......
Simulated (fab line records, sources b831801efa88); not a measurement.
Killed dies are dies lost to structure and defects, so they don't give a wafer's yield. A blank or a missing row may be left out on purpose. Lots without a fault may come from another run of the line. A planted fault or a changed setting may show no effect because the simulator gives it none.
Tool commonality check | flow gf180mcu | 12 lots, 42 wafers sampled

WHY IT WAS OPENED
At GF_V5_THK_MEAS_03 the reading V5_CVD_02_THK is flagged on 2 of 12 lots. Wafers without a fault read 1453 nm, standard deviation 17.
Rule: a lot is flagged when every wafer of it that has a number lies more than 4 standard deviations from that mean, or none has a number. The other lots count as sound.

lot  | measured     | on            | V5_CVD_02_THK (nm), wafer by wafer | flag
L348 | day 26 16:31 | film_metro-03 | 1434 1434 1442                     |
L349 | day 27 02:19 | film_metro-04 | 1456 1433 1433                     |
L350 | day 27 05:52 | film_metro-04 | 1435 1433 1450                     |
......

• Exercise: The entries above must be copied verbatim. Leave none out.

• Written response:
Simulated (fab line records, sources b831801efa88); not a measurement.
Killed dies are dies lost to structure and defects, so they don't give a wafer's yield. A blank or a missing row may be left out on purpose. Lots without a fault may come from another run of the line. A planted fault or a changed setting may show no effect because the simulator gives it none.
Tool commonality check | flow gf180mcu | 12 lots, 42 wafers sampled

WHY IT WAS OPENED
At GF_V5_THK_MEAS_03 the reading V5_CVD_02_THK is flagged on 2 of 12 lots. Wafers without a fault read 1453 nm, standard deviation 17.
Rule: a lot is flagged when every wafer of it that has a number lies more than 4 standard deviations from that mean, or none has a number. The other lots count as sound.

lot  | measured     | on            | V5_CVD_02_THK (nm), wafer by wafer | flag
L348 | day 26 16:31 | film_metro-03 | 1434 1434 1442                     |
L349 | day 27 02:19 | film_metro-04 | 1456 1433 1433                     |
L350 | day 27 05:52 | film_metro-04 | 1435 1433 1450                     |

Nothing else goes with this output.